------------------------------------------------------------------------

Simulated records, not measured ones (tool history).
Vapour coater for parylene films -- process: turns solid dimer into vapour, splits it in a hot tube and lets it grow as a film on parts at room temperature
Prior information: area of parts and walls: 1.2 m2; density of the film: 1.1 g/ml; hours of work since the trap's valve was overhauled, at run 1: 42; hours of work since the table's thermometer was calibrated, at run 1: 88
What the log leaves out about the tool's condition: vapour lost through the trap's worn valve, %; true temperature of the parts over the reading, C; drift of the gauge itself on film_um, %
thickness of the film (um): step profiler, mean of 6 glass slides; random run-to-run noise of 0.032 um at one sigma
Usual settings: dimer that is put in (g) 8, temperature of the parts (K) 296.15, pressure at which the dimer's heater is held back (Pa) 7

------------------------------------------------------------------------

Assignment » Transcribe all records exactly as written.

Problem solution »
Simulated records, not measured ones (tool history).
Vapour coater for parylene films -- process: turns solid dimer into vapour, splits it in a hot tube and lets it grow as a film on parts at room temperature
Prior information: area of parts and walls: 1.2 m2; density of the film: 1.1 g/ml; hours of work since the trap's valve was overhauled, at run 1: 42; hours of work since the table's thermometer was calibrated, at run 1: 88
What the log leaves out about the tool's condition: vapour lost through the trap's worn valve, %; true temperature of the parts over the reading, C; drift of the gauge itself on film_um, %
thickness of the film (um): step profiler, mean of 6 glass slides; random run-to-run noise of 0.032 um at one sigma
Usual settings: dimer that is put in (g) 8, temperature of the parts (K) 296.15, pressure at which the dimer's heater is held back (Pa) 7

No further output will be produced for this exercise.